● **Assigned task**
Return verbatim all lines from the first one in the records to the line with "L545,day 4 02:37,film-metro-02,560", both ends kept.

● **Extracted information**
• • • • • • •

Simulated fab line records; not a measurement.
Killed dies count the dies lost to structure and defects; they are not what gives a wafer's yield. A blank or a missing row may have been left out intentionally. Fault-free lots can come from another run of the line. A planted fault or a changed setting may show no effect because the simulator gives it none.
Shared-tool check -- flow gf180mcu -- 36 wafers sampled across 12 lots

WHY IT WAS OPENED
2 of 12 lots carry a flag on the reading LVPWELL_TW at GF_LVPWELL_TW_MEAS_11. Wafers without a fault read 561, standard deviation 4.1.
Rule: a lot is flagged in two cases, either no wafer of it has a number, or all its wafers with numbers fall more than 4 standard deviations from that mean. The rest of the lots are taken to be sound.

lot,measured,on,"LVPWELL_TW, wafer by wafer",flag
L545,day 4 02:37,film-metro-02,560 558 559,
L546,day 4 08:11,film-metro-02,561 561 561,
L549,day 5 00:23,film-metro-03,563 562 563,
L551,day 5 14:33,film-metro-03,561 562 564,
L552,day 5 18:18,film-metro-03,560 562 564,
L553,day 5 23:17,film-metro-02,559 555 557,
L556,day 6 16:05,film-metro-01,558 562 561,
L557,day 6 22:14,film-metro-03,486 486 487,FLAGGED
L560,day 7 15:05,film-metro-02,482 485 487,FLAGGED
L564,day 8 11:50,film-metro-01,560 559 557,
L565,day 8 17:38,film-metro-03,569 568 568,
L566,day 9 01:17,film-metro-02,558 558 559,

• • • • • • •

● **Exercise answer**
Simulated fab line records; not a measurement.
Killed dies count the dies lost to structure and defects; they are not what gives a wafer's yield. A blank or a missing row may have been left out intentionally. Fault-free lots can come from another run of the line. A planted fault or a changed setting may show no effect because the simulator gives it none.
Shared-tool check -- flow gf180mcu -- 36 wafers sampled across 12 lots

WHY IT WAS OPENED
2 of 12 lots carry a flag on the reading LVPWELL_TW at GF_LVPWELL_TW_MEAS_11. Wafers without a fault read 561, standard deviation 4.1.
Rule: a lot is flagged in two cases, either no wafer of it has a number, or all its wafers with numbers fall more than 4 standard deviations from that mean. The rest of the lots are taken to be sound.

lot,measured,on,"LVPWELL_TW, wafer by wafer",flag
L545,day 4 02:37,film-metro-02,560 558 559,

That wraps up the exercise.